>>>

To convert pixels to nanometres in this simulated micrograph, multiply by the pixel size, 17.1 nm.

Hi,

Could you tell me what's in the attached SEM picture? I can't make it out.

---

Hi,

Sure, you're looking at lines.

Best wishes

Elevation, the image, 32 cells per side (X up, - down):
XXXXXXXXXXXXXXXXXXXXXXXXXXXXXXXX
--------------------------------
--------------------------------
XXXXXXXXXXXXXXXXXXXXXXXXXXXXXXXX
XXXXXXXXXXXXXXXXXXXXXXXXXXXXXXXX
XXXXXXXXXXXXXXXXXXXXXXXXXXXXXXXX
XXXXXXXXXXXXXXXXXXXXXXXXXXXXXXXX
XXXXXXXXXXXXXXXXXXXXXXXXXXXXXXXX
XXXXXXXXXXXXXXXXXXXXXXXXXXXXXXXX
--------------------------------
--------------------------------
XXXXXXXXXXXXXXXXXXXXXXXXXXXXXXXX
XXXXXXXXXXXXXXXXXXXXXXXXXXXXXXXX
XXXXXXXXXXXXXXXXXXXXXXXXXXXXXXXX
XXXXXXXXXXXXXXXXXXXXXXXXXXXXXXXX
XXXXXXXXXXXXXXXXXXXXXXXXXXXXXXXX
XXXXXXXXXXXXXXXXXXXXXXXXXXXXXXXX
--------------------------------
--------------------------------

<<<

Work item: The listing above needs to be retyped. Reproduce every line exactly.

Response box:
To convert pixels to nanometres in this simulated micrograph, multiply by the pixel size, 17.1 nm.

Hi,

Could you tell me what's in the attached SEM picture? I can't make it out.

---

Hi,

Sure, you're looking at lines.

Best wishes

Elevation, the image, 32 cells per side (X up, - down):
XXXXXXXXXXXXXXXXXXXXXXXXXXXXXXXX
--------------------------------
--------------------------------
XXXXXXXXXXXXXXXXXXXXXXXXXXXXXXXX
XXXXXXXXXXXXXXXXXXXXXXXXXXXXXXXX
XXXXXXXXXXXXXXXXXXXXXXXXXXXXXXXX
XXXXXXXXXXXXXXXXXXXXXXXXXXXXXXXX
XXXXXXXXXXXXXXXXXXXXXXXXXXXXXXXX
XXXXXXXXXXXXXXXXXXXXXXXXXXXXXXXX
--------------------------------
--------------------------------
XXXXXXXXXXXXXXXXXXXXXXXXXXXXXXXX
XXXXXXXXXXXXXXXXXXXXXXXXXXXXXXXX
XXXXXXXXXXXXXXXXXXXXXXXXXXXXXXXX
XXXXXXXXXXXXXXXXXXXXXXXXXXXXXXXX
XXXXXXXXXXXXXXXXXXXXXXXXXXXXXXXX
XXXXXXXXXXXXXXXXXXXXXXXXXXXXXXXX
--------------------------------
--------------------------------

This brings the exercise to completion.